-------- The data
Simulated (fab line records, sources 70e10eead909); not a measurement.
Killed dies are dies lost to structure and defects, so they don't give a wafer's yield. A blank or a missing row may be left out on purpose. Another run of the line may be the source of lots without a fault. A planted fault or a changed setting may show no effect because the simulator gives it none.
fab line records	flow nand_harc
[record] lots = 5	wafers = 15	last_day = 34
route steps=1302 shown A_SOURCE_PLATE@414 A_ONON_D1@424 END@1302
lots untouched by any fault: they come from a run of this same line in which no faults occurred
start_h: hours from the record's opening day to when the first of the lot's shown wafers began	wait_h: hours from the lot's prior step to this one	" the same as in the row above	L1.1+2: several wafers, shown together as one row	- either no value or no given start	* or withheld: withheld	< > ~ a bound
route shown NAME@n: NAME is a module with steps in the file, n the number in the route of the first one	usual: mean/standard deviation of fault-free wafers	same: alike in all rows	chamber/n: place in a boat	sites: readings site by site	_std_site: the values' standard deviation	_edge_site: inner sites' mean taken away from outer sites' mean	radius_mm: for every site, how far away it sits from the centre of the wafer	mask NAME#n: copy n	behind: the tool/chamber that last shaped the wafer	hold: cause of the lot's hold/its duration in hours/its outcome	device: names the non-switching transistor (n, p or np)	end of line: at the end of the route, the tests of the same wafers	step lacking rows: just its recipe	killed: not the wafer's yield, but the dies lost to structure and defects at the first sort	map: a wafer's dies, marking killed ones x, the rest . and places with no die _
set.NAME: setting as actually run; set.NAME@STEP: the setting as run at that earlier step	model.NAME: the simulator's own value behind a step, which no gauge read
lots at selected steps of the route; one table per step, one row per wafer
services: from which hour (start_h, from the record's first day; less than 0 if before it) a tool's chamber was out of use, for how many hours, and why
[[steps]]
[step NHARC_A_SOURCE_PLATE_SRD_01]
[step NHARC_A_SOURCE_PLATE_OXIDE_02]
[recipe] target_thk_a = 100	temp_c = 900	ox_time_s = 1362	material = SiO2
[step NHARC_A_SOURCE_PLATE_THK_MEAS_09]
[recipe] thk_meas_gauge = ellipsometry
----------------

Activity: Each line from the top of the listing down to and including the one containing "lots at selected" should be transcribed exactly; nothing else is to be output.

Exercise answer:
Simulated (fab line records, sources 70e10eead909); not a measurement.
Killed dies are dies lost to structure and defects, so they don't give a wafer's yield. A blank or a missing row may be left out on purpose. Another run of the line may be the source of lots without a fault. A planted fault or a changed setting may show no effect because the simulator gives it none.
fab line records	flow nand_harc
[record] lots = 5	wafers = 15	last_day = 34
route steps=1302 shown A_SOURCE_PLATE@414 A_ONON_D1@424 END@1302
lots untouched by any fault: they come from a run of this same line in which no faults occurred
start_h: hours from the record's opening day to when the first of the lot's shown wafers began	wait_h: hours from the lot's prior step to this one	" the same as in the row above	L1.1+2: several wafers, shown together as one row	- either no value or no given start	* or withheld: withheld	< > ~ a bound
route shown NAME@n: NAME is a module with steps in the file, n the number in the route of the first one	usual: mean/standard deviation of fault-free wafers	same: alike in all rows	chamber/n: place in a boat	sites: readings site by site	_std_site: the values' standard deviation	_edge_site: inner sites' mean taken away from outer sites' mean	radius_mm: for every site, how far away it sits from the centre of the wafer	mask NAME#n: copy n	behind: the tool/chamber that last shaped the wafer	hold: cause of the lot's hold/its duration in hours/its outcome	device: names the non-switching transistor (n, p or np)	end of line: at the end of the route, the tests of the same wafers	step lacking rows: just its recipe	killed: not the wafer's yield, but the dies lost to structure and defects at the first sort	map: a wafer's dies, marking killed ones x, the rest . and places with no die _
set.NAME: setting as actually run; set.NAME@STEP: the setting as run at that earlier step	model.NAME: the simulator's own value behind a step, which no gauge read
lots at selected steps of the route; one table per step, one row per wafer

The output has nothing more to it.